-- Supplied records follows --

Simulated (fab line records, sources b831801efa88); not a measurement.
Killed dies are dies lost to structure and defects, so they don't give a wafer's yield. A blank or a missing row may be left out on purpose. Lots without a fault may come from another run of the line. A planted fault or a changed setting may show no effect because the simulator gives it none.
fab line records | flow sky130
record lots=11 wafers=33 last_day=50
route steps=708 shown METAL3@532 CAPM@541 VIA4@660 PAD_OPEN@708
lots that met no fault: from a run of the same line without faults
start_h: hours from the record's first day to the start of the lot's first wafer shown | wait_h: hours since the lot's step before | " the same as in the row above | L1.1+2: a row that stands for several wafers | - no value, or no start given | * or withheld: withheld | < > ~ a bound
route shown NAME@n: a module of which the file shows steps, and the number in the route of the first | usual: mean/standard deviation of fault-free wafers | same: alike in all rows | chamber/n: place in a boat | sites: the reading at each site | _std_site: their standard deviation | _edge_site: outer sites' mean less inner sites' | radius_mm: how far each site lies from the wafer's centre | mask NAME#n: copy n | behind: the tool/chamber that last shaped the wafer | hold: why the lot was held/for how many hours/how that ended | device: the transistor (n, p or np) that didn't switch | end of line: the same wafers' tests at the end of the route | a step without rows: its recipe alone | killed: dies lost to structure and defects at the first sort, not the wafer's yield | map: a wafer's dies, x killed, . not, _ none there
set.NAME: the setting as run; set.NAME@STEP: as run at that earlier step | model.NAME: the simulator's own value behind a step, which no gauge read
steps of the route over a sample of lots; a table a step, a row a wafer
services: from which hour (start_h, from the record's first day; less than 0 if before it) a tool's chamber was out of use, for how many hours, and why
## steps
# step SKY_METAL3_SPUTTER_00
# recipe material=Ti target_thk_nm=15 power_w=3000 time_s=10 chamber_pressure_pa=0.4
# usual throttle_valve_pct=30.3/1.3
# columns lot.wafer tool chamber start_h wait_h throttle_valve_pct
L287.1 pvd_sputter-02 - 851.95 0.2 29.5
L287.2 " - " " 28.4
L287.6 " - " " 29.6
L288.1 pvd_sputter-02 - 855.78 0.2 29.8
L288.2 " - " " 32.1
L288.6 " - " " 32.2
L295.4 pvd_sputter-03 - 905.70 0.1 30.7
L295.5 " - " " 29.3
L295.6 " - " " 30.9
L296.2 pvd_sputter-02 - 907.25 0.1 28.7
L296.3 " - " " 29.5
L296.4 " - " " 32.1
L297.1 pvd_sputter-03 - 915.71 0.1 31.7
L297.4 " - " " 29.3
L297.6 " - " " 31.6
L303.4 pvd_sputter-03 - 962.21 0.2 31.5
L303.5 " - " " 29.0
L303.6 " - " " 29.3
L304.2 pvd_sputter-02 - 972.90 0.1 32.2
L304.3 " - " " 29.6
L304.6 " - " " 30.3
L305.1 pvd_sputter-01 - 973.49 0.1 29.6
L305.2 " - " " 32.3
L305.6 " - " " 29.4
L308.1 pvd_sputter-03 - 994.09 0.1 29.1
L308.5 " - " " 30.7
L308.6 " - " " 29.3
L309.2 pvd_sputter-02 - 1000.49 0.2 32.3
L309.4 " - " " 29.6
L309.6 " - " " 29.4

-- Supplied records concluded --

Starting with the first line above and ending with the line that holds "lots that met", restate each line word for word and add nothing else.

Simulated (fab line records, sources b831801efa88); not a measurement.
Killed dies are dies lost to structure and defects, so they don't give a wafer's yield. A blank or a missing row may be left out on purpose. Lots without a fault may come from another run of the line. A planted fault or a changed setting may show no effect because the simulator gives it none.
fab line records | flow sky130
record lots=11 wafers=33 last_day=50
route steps=708 shown METAL3@532 CAPM@541 VIA4@660 PAD_OPEN@708
lots that met no fault: from a run of the same line without faults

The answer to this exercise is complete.